Content starts

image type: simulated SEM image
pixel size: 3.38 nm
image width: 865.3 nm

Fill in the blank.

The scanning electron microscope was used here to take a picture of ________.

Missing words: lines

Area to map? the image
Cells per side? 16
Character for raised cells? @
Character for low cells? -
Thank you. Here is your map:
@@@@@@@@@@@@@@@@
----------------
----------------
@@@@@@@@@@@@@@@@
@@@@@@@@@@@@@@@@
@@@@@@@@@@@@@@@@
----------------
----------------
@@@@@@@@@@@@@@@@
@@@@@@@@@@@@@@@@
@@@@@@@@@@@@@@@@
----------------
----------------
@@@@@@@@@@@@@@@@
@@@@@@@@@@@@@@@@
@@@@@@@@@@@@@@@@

Content ends

▶ **WORK ORDER**:
Reproduce all of the entries word for word.

▶ **WORKED SOLUTION**:
image type: simulated SEM image
pixel size: 3.38 nm
image width: 865.3 nm

Fill in the blank.

The scanning electron microscope was used here to take a picture of ________.

Missing words: lines

Area to map? the image
Cells per side? 16
Character for raised cells? @
Character for low cells? -
Thank you. Here is your map:
@@@@@@@@@@@@@@@@
----------------
----------------
@@@@@@@@@@@@@@@@
@@@@@@@@@@@@@@@@
@@@@@@@@@@@@@@@@
----------------
----------------
@@@@@@@@@@@@@@@@
@@@@@@@@@@@@@@@@
@@@@@@@@@@@@@@@@
----------------
----------------
@@@@@@@@@@@@@@@@
@@@@@@@@@@@@@@@@
@@@@@@@@@@@@@@@@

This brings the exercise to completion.